▶ **Dataset**:

──────────

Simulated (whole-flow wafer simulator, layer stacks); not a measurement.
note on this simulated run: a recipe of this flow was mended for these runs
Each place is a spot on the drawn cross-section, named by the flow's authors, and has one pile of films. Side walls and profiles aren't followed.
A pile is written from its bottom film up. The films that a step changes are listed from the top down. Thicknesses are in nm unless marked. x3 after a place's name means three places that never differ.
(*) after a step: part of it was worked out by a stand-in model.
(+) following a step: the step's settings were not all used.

──────────

Please reproduce the whole listing exactly, omitting no line.

Simulated (whole-flow wafer simulator, layer stacks); not a measurement.
note on this simulated run: a recipe of this flow was mended for these runs
Each place is a spot on the drawn cross-section, named by the flow's authors, and has one pile of films. Side walls and profiles aren't followed.
A pile is written from its bottom film up. The films that a step changes are listed from the top down. Thicknesses are in nm unless marked. x3 after a place's name means three places that never differ.
(*) after a step: part of it was worked out by a stand-in model.
(+) following a step: the step's settings were not all used.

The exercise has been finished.